Material shown:
※

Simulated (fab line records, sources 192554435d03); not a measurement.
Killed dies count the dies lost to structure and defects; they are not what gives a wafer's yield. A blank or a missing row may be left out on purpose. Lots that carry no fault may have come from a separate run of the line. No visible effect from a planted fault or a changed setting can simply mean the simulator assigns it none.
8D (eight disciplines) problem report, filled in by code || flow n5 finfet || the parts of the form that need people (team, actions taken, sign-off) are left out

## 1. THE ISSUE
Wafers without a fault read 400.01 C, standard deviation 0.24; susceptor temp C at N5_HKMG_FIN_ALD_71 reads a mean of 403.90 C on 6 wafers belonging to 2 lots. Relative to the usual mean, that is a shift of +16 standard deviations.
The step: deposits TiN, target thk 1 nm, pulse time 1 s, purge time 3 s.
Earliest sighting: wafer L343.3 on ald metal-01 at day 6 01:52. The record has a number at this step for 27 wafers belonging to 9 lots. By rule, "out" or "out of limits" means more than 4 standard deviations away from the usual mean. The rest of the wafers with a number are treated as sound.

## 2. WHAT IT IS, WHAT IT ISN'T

※

Assignment: After reading through the records, retype all of them exactly.

Response box:
Simulated (fab line records, sources 192554435d03); not a measurement.
Killed dies count the dies lost to structure and defects; they are not what gives a wafer's yield. A blank or a missing row may be left out on purpose. Lots that carry no fault may have come from a separate run of the line. No visible effect from a planted fault or a changed setting can simply mean the simulator assigns it none.
8D (eight disciplines) problem report, filled in by code || flow n5 finfet || the parts of the form that need people (team, actions taken, sign-off) are left out

## 1. THE ISSUE
Wafers without a fault read 400.01 C, standard deviation 0.24; susceptor temp C at N5_HKMG_FIN_ALD_71 reads a mean of 403.90 C on 6 wafers belonging to 2 lots. Relative to the usual mean, that is a shift of +16 standard deviations.
The step: deposits TiN, target thk 1 nm, pulse time 1 s, purge time 3 s.
Earliest sighting: wafer L343.3 on ald metal-01 at day 6 01:52. The record has a number at this step for 27 wafers belonging to 9 lots. By rule, "out" or "out of limits" means more than 4 standard deviations away from the usual mean. The rest of the wafers with a number are treated as sound.

## 2. WHAT IT IS, WHAT IT ISN'T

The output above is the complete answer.